Work instruction:
Below are records; quote them exactly from the first line through the line that contains "R2: dishing of".

***

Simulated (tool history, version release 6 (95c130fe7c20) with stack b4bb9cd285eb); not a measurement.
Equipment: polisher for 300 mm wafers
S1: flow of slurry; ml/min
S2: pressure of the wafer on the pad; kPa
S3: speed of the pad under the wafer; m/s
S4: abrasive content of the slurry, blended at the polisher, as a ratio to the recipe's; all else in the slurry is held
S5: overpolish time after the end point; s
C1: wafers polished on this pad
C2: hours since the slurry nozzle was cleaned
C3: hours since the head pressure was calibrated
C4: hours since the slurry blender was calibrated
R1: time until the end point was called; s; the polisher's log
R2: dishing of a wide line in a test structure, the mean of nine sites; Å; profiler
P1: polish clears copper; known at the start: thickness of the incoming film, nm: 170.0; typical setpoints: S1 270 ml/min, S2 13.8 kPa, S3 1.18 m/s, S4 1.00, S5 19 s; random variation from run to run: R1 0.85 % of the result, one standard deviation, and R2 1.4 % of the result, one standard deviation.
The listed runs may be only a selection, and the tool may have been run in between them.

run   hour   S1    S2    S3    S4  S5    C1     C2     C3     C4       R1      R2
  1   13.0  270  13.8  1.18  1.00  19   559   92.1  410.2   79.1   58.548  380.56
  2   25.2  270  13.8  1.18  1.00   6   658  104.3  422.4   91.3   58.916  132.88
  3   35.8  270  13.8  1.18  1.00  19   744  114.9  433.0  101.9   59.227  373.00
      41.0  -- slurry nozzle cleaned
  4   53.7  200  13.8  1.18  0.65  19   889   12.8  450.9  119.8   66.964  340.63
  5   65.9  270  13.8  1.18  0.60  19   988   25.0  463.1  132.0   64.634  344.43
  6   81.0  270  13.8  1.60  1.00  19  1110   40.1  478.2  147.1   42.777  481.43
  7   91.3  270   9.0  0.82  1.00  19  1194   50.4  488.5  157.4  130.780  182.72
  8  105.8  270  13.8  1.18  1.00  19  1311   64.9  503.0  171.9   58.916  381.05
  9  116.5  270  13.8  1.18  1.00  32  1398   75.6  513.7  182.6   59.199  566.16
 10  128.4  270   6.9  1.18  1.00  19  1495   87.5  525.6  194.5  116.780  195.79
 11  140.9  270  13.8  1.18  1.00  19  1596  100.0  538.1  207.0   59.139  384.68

***

Task solution:
Simulated (tool history, version release 6 (95c130fe7c20) with stack b4bb9cd285eb); not a measurement.
Equipment: polisher for 300 mm wafers
S1: flow of slurry; ml/min
S2: pressure of the wafer on the pad; kPa
S3: speed of the pad under the wafer; m/s
S4: abrasive content of the slurry, blended at the polisher, as a ratio to the recipe's; all else in the slurry is held
S5: overpolish time after the end point; s
C1: wafers polished on this pad
C2: hours since the slurry nozzle was cleaned
C3: hours since the head pressure was calibrated
C4: hours since the slurry blender was calibrated
R1: time until the end point was called; s; the polisher's log
R2: dishing of a wide line in a test structure, the mean of nine sites; Å; profiler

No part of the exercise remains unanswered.